#### WORK REQUEST
Of all the entries below, retype only the lines from the one with "6 op STRIP | etch materials resist" through the one with "12 op DIRECTIONAL_DEP", exactly as they appear.

#####
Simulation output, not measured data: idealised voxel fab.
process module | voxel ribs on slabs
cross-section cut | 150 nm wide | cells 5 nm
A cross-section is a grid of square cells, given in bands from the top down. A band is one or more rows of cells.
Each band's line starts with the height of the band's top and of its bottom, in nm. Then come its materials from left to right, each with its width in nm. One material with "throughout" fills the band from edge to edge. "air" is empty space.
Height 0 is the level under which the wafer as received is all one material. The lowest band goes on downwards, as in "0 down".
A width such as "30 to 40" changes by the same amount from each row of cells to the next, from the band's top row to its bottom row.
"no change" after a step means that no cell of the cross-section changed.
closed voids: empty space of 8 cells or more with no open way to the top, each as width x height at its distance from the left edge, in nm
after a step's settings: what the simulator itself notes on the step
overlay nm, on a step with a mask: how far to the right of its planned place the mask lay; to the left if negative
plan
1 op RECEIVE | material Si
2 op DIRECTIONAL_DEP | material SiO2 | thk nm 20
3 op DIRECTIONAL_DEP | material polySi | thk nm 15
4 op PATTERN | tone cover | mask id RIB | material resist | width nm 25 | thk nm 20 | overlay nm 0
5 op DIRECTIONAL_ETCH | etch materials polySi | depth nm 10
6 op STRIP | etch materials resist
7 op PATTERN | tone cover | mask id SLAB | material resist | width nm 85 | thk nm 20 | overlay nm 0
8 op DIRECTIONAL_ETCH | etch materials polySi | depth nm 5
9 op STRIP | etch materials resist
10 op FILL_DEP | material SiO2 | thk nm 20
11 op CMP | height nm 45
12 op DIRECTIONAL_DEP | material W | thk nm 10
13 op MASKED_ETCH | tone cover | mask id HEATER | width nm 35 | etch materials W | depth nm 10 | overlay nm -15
#####

#### TASK OUTPUT
6 op STRIP | etch materials resist
7 op PATTERN | tone cover | mask id SLAB | material resist | width nm 85 | thk nm 20 | overlay nm 0
8 op DIRECTIONAL_ETCH | etch materials polySi | depth nm 5
9 op STRIP | etch materials resist
10 op FILL_DEP | material SiO2 | thk nm 20
11 op CMP | height nm 45
12 op DIRECTIONAL_DEP | material W | thk nm 10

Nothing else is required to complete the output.